» **Requirement**: For this exercise, please reproduce the records below word for word, from the first line through the line with "Cross-section layout: square".

» **Information supplied**:
********
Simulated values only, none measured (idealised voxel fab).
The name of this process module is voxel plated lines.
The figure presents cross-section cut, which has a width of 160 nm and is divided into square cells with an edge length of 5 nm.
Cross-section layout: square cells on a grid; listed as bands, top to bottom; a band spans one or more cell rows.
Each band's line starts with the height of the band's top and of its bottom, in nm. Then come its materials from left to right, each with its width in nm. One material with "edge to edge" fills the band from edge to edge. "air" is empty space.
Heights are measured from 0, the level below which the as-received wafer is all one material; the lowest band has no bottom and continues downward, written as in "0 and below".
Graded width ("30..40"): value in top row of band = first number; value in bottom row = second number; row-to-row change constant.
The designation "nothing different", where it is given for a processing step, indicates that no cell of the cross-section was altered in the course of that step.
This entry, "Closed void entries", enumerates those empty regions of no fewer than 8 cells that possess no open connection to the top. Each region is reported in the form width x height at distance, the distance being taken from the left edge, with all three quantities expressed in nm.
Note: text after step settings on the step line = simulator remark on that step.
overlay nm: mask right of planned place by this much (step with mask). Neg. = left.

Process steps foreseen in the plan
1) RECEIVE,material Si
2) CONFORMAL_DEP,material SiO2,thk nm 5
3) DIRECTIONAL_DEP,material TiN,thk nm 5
********

» **Task solution**:
Simulated values only, none measured (idealised voxel fab).
The name of this process module is voxel plated lines.
The figure presents cross-section cut, which has a width of 160 nm and is divided into square cells with an edge length of 5 nm.
Cross-section layout: square cells on a grid; listed as bands, top to bottom; a band spans one or more cell rows.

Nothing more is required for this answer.